ACTIVITY:
When you reach the line containing "S2 | S3 | R1 |" in the records below, start copying exactly, and stop once you have copied the line containing "95 | 271.37 |".

DATASET EXCERPTS:
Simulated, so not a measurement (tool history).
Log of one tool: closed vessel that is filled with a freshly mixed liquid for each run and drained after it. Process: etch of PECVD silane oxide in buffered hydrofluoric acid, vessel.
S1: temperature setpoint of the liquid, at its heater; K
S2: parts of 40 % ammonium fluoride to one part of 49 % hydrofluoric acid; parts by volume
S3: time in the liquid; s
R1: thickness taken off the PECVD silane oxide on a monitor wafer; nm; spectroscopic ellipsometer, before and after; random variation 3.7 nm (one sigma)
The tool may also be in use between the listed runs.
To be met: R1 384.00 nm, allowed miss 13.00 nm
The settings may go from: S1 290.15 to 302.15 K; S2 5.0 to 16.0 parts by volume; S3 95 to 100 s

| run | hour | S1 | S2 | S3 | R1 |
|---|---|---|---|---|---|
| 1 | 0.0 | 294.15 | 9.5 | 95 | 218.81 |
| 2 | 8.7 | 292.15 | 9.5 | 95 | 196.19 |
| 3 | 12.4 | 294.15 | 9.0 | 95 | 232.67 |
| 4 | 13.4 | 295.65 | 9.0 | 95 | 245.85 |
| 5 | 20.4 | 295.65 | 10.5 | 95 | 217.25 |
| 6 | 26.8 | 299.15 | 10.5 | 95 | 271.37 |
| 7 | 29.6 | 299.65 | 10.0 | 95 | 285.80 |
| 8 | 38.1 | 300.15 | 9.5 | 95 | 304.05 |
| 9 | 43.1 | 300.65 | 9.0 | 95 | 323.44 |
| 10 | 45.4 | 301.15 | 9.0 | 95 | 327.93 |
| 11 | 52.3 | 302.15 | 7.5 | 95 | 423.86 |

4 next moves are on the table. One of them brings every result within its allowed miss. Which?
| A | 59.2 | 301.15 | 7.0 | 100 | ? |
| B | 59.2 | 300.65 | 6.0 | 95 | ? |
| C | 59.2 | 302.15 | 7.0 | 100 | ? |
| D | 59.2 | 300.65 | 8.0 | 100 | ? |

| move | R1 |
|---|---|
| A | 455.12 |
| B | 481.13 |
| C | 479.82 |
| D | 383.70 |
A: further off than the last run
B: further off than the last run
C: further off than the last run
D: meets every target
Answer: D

REPLY:
| run | hour | S1 | S2 | S3 | R1 |
|---|---|---|---|---|---|
| 1 | 0.0 | 294.15 | 9.5 | 95 | 218.81 |
| 2 | 8.7 | 292.15 | 9.5 | 95 | 196.19 |
| 3 | 12.4 | 294.15 | 9.0 | 95 | 232.67 |
| 4 | 13.4 | 295.65 | 9.0 | 95 | 245.85 |
| 5 | 20.4 | 295.65 | 10.5 | 95 | 217.25 |
| 6 | 26.8 | 299.15 | 10.5 | 95 | 271.37 |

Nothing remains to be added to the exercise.